>>
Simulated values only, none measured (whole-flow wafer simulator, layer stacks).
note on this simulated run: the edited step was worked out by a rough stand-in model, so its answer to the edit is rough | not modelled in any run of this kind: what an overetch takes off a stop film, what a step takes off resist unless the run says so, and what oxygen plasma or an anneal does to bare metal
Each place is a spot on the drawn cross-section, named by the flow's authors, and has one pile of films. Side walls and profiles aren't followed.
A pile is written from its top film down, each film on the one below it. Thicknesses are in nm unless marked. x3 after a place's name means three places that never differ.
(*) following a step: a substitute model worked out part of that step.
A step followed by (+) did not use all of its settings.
<<

### WORK INSTRUCTION
Output each entry exactly as written, leaving none out.

### RESPONSE
Simulated values only, none measured (whole-flow wafer simulator, layer stacks).
note on this simulated run: the edited step was worked out by a rough stand-in model, so its answer to the edit is rough | not modelled in any run of this kind: what an overetch takes off a stop film, what a step takes off resist unless the run says so, and what oxygen plasma or an anneal does to bare metal
Each place is a spot on the drawn cross-section, named by the flow's authors, and has one pile of films. Side walls and profiles aren't followed.
A pile is written from its top film down, each film on the one below it. Thicknesses are in nm unless marked. x3 after a place's name means three places that never differ.
(*) following a step: a substitute model worked out part of that step.
A step followed by (+) did not use all of its settings.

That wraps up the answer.